# Raw data
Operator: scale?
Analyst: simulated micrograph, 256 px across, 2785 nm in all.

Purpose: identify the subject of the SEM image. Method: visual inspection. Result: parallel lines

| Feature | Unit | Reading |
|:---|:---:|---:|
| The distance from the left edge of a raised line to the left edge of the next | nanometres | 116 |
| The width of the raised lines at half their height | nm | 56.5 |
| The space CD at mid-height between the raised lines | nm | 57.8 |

# Work request
Using the entries shown above, reproduce verbatim the lines from the line bearing "Analyst: simulated micrograph, 256" to the line bearing "nm | 56.5 |", inclusive.

# Response box
Analyst: simulated micrograph, 256 px across, 2785 nm in all.

Purpose: identify the subject of the SEM image. Method: visual inspection. Result: parallel lines

| Feature | Unit | Reading |
|:---|:---:|---:|
| The distance from the left edge of a raised line to the left edge of the next | nanometres | 116 |
| The width of the raised lines at half their height | nm | 56.5 |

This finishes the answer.